WORK INSTRUCTION:
Set down each line from the start of the material exactly, please, up to and including the one that contains "Normal settings on".

DATA EXTRACT:
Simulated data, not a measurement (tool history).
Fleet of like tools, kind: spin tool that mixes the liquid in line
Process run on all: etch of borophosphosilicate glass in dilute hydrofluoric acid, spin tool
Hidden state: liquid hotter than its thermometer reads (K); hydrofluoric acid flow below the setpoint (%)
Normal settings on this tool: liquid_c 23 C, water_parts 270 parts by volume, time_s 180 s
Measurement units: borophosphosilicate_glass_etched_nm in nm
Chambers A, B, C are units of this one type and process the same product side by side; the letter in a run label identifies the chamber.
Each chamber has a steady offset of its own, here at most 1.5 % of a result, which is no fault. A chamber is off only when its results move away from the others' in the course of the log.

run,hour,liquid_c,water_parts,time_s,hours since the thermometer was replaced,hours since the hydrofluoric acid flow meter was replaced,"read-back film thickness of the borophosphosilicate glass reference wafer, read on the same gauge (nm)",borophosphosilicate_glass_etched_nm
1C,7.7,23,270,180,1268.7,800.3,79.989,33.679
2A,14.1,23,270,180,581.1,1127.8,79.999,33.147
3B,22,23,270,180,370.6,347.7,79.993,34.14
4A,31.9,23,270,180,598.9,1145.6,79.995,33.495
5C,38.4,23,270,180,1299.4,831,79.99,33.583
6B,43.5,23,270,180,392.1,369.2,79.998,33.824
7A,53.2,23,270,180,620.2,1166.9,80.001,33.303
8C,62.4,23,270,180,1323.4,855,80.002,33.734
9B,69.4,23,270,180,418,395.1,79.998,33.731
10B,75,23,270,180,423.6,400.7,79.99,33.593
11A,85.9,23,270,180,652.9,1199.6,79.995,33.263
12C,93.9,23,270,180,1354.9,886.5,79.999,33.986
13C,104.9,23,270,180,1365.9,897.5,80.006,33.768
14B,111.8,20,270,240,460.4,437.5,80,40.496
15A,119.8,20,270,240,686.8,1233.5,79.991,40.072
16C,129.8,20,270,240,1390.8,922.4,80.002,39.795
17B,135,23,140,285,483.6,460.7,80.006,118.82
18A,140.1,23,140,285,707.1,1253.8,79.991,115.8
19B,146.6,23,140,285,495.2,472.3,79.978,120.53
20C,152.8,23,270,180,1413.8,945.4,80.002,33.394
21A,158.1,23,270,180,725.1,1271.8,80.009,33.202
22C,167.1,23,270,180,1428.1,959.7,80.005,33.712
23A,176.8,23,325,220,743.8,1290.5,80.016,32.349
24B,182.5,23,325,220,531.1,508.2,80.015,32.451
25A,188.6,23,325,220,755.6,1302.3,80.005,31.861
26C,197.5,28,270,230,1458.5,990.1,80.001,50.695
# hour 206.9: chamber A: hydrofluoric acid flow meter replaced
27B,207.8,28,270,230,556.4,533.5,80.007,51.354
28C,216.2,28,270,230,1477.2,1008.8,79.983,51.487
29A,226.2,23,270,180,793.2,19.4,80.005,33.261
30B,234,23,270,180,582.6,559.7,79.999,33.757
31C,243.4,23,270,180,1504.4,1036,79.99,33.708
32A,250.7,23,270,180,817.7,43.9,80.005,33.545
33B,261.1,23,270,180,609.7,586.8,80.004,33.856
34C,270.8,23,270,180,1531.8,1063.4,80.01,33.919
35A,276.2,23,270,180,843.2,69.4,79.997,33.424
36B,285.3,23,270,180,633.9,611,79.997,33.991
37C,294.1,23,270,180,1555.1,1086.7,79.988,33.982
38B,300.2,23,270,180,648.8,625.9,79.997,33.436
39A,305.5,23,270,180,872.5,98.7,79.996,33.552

YOUR RESPONSE:
Simulated data, not a measurement (tool history).
Fleet of like tools, kind: spin tool that mixes the liquid in line
Process run on all: etch of borophosphosilicate glass in dilute hydrofluoric acid, spin tool
Hidden state: liquid hotter than its thermometer reads (K); hydrofluoric acid flow below the setpoint (%)
Normal settings on this tool: liquid_c 23 C, water_parts 270 parts by volume, time_s 180 s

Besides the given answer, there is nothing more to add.